◆ **Data extracts**
++++++++++++++++++++
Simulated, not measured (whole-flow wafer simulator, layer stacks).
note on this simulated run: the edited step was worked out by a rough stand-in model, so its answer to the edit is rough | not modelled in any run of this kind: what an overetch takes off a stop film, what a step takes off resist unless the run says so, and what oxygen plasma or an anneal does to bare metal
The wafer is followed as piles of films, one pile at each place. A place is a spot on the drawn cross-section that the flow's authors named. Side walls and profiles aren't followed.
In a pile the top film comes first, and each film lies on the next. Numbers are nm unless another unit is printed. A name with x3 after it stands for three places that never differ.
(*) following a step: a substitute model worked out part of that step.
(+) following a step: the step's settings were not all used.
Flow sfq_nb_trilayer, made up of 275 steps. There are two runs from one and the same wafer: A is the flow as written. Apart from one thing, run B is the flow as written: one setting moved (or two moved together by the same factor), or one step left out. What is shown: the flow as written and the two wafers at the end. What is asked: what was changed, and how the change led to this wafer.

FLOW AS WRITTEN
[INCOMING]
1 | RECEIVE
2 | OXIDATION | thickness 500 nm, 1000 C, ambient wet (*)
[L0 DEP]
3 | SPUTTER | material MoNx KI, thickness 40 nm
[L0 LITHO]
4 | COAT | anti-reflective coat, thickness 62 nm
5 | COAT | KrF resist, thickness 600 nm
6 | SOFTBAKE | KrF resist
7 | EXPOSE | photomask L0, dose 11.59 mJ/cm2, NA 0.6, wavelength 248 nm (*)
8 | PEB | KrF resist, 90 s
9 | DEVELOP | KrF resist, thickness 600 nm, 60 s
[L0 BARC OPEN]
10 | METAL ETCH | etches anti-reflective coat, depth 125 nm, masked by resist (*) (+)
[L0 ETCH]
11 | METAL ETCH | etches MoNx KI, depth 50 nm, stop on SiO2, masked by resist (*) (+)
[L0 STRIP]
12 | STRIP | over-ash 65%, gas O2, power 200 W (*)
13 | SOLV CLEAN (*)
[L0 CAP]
++++++++++++++++++++

◆ **Task item**
Where the listing above reaches the line that contains "The wafer is", start retyping, and finish with the line that contains "(+) following a"; reproduce those lines exactly and no others.

◆ **Reply**
The wafer is followed as piles of films, one pile at each place. A place is a spot on the drawn cross-section that the flow's authors named. Side walls and profiles aren't followed.
In a pile the top film comes first, and each film lies on the next. Numbers are nm unless another unit is printed. A name with x3 after it stands for three places that never differ.
(*) following a step: a substitute model worked out part of that step.
(+) following a step: the step's settings were not all used.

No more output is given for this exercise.